ASSIGNED TASK: Here is the task for the records below: repeat exactly the lines from the one with "Films from the" to the one with "(+) after a", both included, and nothing else.

DATA EXCERPTS:
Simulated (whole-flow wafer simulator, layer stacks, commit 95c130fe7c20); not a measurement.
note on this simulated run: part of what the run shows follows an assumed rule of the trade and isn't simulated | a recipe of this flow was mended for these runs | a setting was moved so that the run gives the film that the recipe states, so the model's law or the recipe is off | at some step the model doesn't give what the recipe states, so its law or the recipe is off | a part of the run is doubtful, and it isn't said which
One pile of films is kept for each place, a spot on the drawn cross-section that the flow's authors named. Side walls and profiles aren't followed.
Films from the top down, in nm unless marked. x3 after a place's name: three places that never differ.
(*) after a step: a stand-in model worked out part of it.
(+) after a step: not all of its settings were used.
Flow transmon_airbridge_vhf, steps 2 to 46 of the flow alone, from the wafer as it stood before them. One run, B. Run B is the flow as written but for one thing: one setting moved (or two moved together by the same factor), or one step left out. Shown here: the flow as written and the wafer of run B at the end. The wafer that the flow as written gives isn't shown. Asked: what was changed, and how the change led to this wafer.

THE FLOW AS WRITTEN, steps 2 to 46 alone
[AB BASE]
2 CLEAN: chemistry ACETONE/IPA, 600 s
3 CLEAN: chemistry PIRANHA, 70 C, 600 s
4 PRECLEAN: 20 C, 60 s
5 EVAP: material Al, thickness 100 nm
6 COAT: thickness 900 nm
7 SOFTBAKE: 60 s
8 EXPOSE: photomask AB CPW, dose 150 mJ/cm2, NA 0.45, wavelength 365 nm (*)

TASK RESULT:
Films from the top down, in nm unless marked. x3 after a place's name: three places that never differ.
(*) after a step: a stand-in model worked out part of it.
(+) after a step: not all of its settings were used.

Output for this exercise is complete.